··· The data

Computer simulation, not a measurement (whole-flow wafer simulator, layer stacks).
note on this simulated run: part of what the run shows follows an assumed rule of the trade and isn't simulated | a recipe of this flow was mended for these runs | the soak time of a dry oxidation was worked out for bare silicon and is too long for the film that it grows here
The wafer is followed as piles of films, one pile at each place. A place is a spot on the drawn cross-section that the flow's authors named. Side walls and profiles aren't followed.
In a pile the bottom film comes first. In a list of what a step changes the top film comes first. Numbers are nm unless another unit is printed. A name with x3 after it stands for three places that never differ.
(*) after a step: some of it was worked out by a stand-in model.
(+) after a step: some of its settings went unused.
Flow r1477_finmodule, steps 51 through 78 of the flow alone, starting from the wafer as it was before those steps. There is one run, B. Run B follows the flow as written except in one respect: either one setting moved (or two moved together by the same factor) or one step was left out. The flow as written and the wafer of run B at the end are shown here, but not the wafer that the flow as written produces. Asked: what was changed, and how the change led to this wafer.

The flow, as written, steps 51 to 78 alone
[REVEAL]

······

§ Action item
Restate, word for word and with nothing added, the lines from the first line of the listing through the one where "The flow, as written, steps 51 to 78 alone" stands.

§ Task output
Computer simulation, not a measurement (whole-flow wafer simulator, layer stacks).
note on this simulated run: part of what the run shows follows an assumed rule of the trade and isn't simulated | a recipe of this flow was mended for these runs | the soak time of a dry oxidation was worked out for bare silicon and is too long for the film that it grows here
The wafer is followed as piles of films, one pile at each place. A place is a spot on the drawn cross-section that the flow's authors named. Side walls and profiles aren't followed.
In a pile the bottom film comes first. In a list of what a step changes the top film comes first. Numbers are nm unless another unit is printed. A name with x3 after it stands for three places that never differ.
(*) after a step: some of it was worked out by a stand-in model.
(+) after a step: some of its settings went unused.
Flow r1477_finmodule, steps 51 through 78 of the flow alone, starting from the wafer as it was before those steps. There is one run, B. Run B follows the flow as written except in one respect: either one setting moved (or two moved together by the same factor) or one step was left out. The flow as written and the wafer of run B at the end are shown here, but not the wafer that the flow as written produces. Asked: what was changed, and how the change led to this wafer.

The flow, as written, steps 51 to 78 alone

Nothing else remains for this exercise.